※
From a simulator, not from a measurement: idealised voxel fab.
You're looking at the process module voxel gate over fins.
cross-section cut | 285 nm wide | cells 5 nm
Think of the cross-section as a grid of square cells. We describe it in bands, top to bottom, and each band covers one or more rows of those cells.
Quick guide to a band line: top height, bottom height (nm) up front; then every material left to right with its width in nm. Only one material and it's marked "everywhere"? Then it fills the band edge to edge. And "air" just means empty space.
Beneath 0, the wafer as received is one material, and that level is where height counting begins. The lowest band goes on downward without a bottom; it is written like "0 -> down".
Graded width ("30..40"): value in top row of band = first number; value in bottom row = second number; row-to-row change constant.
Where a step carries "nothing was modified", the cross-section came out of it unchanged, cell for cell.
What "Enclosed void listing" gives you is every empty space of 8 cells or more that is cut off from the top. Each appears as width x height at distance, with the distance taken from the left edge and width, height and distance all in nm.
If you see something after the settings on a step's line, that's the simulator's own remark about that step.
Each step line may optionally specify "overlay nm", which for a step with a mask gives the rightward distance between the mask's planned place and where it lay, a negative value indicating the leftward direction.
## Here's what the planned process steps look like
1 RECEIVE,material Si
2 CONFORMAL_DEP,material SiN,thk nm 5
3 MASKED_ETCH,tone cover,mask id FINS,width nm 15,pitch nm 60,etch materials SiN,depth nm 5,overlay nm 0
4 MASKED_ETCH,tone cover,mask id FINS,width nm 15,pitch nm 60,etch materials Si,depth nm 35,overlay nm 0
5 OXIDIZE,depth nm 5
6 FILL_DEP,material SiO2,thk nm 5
※

ACTIVITY> Reproduce each entry above exactly, keeping every word.

YOUR RESPONSE>
From a simulator, not from a measurement: idealised voxel fab.
You're looking at the process module voxel gate over fins.
cross-section cut | 285 nm wide | cells 5 nm
Think of the cross-section as a grid of square cells. We describe it in bands, top to bottom, and each band covers one or more rows of those cells.
Quick guide to a band line: top height, bottom height (nm) up front; then every material left to right with its width in nm. Only one material and it's marked "everywhere"? Then it fills the band edge to edge. And "air" just means empty space.
Beneath 0, the wafer as received is one material, and that level is where height counting begins. The lowest band goes on downward without a bottom; it is written like "0 -> down".
Graded width ("30..40"): value in top row of band = first number; value in bottom row = second number; row-to-row change constant.
Where a step carries "nothing was modified", the cross-section came out of it unchanged, cell for cell.
What "Enclosed void listing" gives you is every empty space of 8 cells or more that is cut off from the top. Each appears as width x height at distance, with the distance taken from the left edge and width, height and distance all in nm.
If you see something after the settings on a step's line, that's the simulator's own remark about that step.
Each step line may optionally specify "overlay nm", which for a step with a mask gives the rightward distance between the mask's planned place and where it lay, a negative value indicating the leftward direction.
## Here's what the planned process steps look like
1 RECEIVE,material Si
2 CONFORMAL_DEP,material SiN,thk nm 5
3 MASKED_ETCH,tone cover,mask id FINS,width nm 15,pitch nm 60,etch materials SiN,depth nm 5,overlay nm 0
4 MASKED_ETCH,tone cover,mask id FINS,width nm 15,pitch nm 60,etch materials Si,depth nm 35,overlay nm 0
5 OXIDIZE,depth nm 5
6 FILL_DEP,material SiO2,thk nm 5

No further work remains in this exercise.